* _Assigned task_: All entries below must be reproduced without a single change.

* _The data_:

---*---

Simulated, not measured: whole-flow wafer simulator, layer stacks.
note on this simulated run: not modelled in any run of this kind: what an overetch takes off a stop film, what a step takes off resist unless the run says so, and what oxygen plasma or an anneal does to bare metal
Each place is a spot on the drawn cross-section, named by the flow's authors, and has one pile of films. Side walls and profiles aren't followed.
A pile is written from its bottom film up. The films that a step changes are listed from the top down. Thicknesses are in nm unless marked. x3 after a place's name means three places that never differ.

---*---

* _Answer area_:
Simulated, not measured: whole-flow wafer simulator, layer stacks.
note on this simulated run: not modelled in any run of this kind: what an overetch takes off a stop film, what a step takes off resist unless the run says so, and what oxygen plasma or an anneal does to bare metal
Each place is a spot on the drawn cross-section, named by the flow's authors, and has one pile of films. Side walls and profiles aren't followed.
A pile is written from its bottom film up. The films that a step changes are listed from the top down. Thicknesses are in nm unless marked. x3 after a place's name means three places that never differ.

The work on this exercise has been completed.